(Extracted material begins)

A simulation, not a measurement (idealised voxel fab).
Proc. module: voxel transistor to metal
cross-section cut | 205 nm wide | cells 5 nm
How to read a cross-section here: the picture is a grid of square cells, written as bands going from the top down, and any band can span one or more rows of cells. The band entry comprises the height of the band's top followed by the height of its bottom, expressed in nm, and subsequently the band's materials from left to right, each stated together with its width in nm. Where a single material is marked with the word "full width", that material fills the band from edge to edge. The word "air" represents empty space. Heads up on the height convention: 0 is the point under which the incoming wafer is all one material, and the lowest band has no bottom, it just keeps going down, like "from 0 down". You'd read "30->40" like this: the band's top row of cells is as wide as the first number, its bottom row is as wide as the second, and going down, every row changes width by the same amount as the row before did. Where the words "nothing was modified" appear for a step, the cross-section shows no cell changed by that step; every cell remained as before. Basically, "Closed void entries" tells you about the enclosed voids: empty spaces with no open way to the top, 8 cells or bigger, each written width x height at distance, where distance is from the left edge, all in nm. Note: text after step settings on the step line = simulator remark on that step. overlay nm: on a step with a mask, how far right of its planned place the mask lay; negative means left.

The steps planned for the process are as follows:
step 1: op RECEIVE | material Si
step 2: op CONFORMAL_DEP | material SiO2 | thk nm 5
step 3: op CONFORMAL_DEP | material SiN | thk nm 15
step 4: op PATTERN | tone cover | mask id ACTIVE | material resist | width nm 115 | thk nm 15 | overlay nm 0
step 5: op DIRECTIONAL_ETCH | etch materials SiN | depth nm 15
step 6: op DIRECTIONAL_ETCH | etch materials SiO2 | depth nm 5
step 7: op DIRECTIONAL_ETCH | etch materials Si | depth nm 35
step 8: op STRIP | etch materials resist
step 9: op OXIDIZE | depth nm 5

(Extracted material ends)

Task item
Every line from the first entry to the line containing "cross-section cut | 205 nm wide | cells 5 nm" should be transcribed exactly, and nothing beyond it.

Exercise result
A simulation, not a measurement (idealised voxel fab).
Proc. module: voxel transistor to metal
cross-section cut | 205 nm wide | cells 5 nm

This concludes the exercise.